• **Extracted material**:
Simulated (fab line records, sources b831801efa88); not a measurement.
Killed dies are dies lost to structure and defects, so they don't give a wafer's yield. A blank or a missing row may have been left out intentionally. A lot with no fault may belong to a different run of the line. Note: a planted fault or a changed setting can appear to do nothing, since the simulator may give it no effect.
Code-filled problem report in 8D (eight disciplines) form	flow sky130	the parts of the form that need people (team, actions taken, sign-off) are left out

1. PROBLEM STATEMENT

• **Requirement**: The material above needs to be reproduced exactly as written.

• **Exercise output**:
Simulated (fab line records, sources b831801efa88); not a measurement.
Killed dies are dies lost to structure and defects, so they don't give a wafer's yield. A blank or a missing row may have been left out intentionally. A lot with no fault may belong to a different run of the line. Note: a planted fault or a changed setting can appear to do nothing, since the simulator may give it no effect.
Code-filled problem report in 8D (eight disciplines) form	flow sky130	the parts of the form that need people (team, actions taken, sign-off) are left out

1. PROBLEM STATEMENT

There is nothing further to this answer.